++++++++++

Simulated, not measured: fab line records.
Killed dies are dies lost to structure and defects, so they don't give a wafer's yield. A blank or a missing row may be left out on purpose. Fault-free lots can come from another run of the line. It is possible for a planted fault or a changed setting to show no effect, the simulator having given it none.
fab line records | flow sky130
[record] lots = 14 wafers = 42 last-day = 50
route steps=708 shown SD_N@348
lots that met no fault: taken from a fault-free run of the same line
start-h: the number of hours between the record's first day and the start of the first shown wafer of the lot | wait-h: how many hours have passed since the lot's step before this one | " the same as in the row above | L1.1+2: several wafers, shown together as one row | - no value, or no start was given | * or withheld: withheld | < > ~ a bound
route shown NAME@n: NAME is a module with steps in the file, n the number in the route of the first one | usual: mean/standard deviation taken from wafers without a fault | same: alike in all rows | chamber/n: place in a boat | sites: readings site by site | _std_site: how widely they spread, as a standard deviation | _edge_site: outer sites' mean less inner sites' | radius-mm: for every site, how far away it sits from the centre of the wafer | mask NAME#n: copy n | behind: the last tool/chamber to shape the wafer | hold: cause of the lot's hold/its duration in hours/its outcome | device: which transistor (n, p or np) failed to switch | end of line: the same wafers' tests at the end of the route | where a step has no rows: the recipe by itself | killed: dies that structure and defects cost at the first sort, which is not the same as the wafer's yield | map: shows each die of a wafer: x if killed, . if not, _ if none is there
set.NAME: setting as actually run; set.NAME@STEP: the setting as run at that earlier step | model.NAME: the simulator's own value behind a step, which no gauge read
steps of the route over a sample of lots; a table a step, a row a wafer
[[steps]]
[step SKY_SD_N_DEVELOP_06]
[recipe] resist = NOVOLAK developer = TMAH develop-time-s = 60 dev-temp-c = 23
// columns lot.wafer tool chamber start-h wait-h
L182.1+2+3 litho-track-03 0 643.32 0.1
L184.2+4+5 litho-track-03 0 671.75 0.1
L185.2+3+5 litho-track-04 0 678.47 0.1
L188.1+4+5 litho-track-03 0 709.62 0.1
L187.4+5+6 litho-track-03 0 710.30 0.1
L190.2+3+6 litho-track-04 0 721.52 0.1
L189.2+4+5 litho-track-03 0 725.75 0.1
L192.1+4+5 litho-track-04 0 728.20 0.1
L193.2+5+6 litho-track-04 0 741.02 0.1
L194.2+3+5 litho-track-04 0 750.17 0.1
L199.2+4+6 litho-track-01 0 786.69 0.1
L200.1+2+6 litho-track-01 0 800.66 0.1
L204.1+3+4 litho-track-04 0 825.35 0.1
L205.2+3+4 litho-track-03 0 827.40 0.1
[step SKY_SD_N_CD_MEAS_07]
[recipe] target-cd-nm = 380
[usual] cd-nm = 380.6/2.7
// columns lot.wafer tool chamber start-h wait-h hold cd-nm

++++++++++

Begin at the first line of the material and transcribe each line exactly. End with the line containing "fab line records | flow sky130", and give nothing else.

Simulated, not measured: fab line records.
Killed dies are dies lost to structure and defects, so they don't give a wafer's yield. A blank or a missing row may be left out on purpose. Fault-free lots can come from another run of the line. It is possible for a planted fault or a changed setting to show no effect, the simulator having given it none.
fab line records | flow sky130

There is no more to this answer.